*Work instruction*: After locating the line that contains "L858 | day 11" in the data below, set down exactly that line and each one after it through the line that contains "TOOL THAT RAN EACH LOT", and nothing more.

*Raw data*:
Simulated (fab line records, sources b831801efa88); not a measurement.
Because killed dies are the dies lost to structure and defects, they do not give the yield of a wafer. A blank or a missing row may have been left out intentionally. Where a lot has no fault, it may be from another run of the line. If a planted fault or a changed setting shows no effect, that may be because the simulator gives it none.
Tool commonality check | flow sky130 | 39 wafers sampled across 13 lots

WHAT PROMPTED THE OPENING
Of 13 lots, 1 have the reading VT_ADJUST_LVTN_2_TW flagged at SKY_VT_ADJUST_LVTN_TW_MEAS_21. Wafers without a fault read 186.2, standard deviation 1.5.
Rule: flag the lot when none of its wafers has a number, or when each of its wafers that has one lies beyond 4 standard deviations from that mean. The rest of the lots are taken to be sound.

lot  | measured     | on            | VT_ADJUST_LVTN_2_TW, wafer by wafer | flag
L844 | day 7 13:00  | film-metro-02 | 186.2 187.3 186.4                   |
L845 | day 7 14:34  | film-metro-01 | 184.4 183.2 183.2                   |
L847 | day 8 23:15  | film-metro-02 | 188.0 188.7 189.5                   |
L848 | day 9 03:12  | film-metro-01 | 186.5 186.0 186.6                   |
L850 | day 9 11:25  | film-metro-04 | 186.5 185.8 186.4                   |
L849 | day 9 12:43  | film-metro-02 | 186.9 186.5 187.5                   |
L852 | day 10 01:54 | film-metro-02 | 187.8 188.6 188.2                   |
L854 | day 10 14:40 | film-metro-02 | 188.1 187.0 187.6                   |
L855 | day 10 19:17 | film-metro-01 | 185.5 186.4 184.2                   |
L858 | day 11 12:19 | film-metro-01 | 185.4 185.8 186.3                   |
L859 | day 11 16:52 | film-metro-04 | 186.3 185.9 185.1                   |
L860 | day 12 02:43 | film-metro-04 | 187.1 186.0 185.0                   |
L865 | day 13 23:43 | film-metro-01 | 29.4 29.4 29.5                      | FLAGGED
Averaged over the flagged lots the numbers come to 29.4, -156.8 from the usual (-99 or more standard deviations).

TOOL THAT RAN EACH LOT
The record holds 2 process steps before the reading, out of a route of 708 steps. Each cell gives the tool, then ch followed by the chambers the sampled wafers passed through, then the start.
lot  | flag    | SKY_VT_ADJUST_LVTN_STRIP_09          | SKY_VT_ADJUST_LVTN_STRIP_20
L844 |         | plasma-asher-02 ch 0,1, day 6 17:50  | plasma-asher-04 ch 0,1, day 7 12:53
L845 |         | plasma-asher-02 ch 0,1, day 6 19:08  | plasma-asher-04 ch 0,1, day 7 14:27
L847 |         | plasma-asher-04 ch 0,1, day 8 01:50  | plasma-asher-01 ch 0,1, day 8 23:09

*Task solution*:
L858 | day 11 12:19 | film-metro-01 | 185.4 185.8 186.3                   |
L859 | day 11 16:52 | film-metro-04 | 186.3 185.9 185.1                   |
L860 | day 12 02:43 | film-metro-04 | 187.1 186.0 185.0                   |
L865 | day 13 23:43 | film-metro-01 | 29.4 29.4 29.5                      | FLAGGED
Averaged over the flagged lots the numbers come to 29.4, -156.8 from the usual (-99 or more standard deviations).

TOOL THAT RAN EACH LOT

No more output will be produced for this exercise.